## Action item:
Your answer should be the complete set of entries, transcribed exactly.

## Provided records:

════════════════

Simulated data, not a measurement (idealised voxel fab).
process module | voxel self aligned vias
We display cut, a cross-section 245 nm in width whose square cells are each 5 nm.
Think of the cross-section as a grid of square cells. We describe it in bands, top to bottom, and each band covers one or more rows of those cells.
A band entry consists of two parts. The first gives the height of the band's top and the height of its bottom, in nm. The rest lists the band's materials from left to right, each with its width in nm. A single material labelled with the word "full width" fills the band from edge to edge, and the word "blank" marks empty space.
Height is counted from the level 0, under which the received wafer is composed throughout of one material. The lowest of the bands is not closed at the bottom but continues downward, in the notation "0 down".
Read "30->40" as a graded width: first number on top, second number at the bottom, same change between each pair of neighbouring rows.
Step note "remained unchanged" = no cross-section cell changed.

════════════════

## Your response:
Simulated data, not a measurement (idealised voxel fab).
process module | voxel self aligned vias
We display cut, a cross-section 245 nm in width whose square cells are each 5 nm.
Think of the cross-section as a grid of square cells. We describe it in bands, top to bottom, and each band covers one or more rows of those cells.
A band entry consists of two parts. The first gives the height of the band's top and the height of its bottom, in nm. The rest lists the band's materials from left to right, each with its width in nm. A single material labelled with the word "full width" fills the band from edge to edge, and the word "blank" marks empty space.
Height is counted from the level 0, under which the received wafer is composed throughout of one material. The lowest of the bands is not closed at the bottom but continues downward, in the notation "0 down".
Read "30->40" as a graded width: first number on top, second number at the bottom, same change between each pair of neighbouring rows.
Step note "remained unchanged" = no cross-section cell changed.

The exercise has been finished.